── SUPPLIED MATERIAL ──
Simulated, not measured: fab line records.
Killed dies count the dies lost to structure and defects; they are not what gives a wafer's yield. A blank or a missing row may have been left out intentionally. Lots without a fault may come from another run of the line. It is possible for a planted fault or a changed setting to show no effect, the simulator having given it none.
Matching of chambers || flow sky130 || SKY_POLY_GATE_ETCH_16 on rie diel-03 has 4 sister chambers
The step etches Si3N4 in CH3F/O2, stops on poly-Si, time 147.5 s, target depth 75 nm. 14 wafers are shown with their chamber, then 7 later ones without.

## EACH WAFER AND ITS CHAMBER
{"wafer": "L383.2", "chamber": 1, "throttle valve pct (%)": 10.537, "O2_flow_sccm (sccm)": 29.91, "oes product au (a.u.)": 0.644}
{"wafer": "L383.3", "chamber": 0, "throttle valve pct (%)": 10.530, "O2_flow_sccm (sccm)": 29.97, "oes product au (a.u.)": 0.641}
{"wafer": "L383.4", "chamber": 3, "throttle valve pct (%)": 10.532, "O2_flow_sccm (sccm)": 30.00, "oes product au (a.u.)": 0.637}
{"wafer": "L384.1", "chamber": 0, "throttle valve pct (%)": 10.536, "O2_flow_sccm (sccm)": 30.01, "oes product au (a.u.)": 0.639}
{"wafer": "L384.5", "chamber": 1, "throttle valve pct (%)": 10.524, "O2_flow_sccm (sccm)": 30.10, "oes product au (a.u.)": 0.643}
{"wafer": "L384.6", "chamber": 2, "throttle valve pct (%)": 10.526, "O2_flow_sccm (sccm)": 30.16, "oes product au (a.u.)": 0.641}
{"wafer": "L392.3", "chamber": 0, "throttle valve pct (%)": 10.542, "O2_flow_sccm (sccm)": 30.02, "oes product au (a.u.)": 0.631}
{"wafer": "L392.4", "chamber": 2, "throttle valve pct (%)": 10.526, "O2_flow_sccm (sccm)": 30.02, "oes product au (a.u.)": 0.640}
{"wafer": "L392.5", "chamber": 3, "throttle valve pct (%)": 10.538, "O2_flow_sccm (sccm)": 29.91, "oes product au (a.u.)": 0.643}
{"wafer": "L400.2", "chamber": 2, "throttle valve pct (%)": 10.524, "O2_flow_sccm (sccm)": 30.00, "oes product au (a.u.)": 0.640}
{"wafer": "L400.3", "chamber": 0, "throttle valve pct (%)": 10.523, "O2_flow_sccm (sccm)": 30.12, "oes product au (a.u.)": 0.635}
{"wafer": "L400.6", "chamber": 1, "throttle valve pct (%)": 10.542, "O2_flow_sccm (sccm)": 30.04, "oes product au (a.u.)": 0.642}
───

WORK ORDER — Your answer should consist solely of the lines above from the line with "Matching of chambers" to the line with "## EACH WAFER AND ITS CHAMBER", both included, reproduced exactly.

RESPONSE —
Matching of chambers || flow sky130 || SKY_POLY_GATE_ETCH_16 on rie diel-03 has 4 sister chambers
The step etches Si3N4 in CH3F/O2, stops on poly-Si, time 147.5 s, target depth 75 nm. 14 wafers are shown with their chamber, then 7 later ones without.

## EACH WAFER AND ITS CHAMBER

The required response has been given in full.